ACTIVITY
Nothing in the listing may change. Repeat all of it.

═══ SUPPLIED INFORMATION

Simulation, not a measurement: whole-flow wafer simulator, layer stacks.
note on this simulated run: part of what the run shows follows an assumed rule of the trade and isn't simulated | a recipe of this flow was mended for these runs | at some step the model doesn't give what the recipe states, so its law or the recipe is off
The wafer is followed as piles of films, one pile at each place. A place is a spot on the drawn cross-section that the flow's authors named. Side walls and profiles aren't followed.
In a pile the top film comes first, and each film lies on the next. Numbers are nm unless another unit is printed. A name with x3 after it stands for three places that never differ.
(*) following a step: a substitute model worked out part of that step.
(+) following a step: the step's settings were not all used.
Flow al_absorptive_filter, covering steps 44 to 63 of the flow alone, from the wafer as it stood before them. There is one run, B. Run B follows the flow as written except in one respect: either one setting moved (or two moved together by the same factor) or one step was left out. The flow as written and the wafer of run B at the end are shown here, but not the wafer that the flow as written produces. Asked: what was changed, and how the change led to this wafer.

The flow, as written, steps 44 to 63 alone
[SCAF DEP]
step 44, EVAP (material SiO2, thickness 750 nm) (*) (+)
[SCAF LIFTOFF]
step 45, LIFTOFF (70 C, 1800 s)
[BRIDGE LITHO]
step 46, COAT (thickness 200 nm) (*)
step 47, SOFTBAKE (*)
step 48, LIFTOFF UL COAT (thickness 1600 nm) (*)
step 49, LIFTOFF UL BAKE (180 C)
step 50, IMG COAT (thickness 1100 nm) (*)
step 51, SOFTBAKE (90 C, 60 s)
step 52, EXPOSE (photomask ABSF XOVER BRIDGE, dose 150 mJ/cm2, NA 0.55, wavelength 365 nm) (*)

══════

RESULT
Simulation, not a measurement: whole-flow wafer simulator, layer stacks.
note on this simulated run: part of what the run shows follows an assumed rule of the trade and isn't simulated | a recipe of this flow was mended for these runs | at some step the model doesn't give what the recipe states, so its law or the recipe is off
The wafer is followed as piles of films, one pile at each place. A place is a spot on the drawn cross-section that the flow's authors named. Side walls and profiles aren't followed.
In a pile the top film comes first, and each film lies on the next. Numbers are nm unless another unit is printed. A name with x3 after it stands for three places that never differ.
(*) following a step: a substitute model worked out part of that step.
(+) following a step: the step's settings were not all used.
Flow al_absorptive_filter, covering steps 44 to 63 of the flow alone, from the wafer as it stood before them. There is one run, B. Run B follows the flow as written except in one respect: either one setting moved (or two moved together by the same factor) or one step was left out. The flow as written and the wafer of run B at the end are shown here, but not the wafer that the flow as written produces. Asked: what was changed, and how the change led to this wafer.

The flow, as written, steps 44 to 63 alone
[SCAF DEP]
step 44, EVAP (material SiO2, thickness 750 nm) (*) (+)
[SCAF LIFTOFF]
step 45, LIFTOFF (70 C, 1800 s)
[BRIDGE LITHO]
step 46, COAT (thickness 200 nm) (*)
step 47, SOFTBAKE (*)
step 48, LIFTOFF UL COAT (thickness 1600 nm) (*)
step 49, LIFTOFF UL BAKE (180 C)
step 50, IMG COAT (thickness 1100 nm) (*)
step 51, SOFTBAKE (90 C, 60 s)
step 52, EXPOSE (photomask ABSF XOVER BRIDGE, dose 150 mJ/cm2, NA 0.55, wavelength 365 nm) (*)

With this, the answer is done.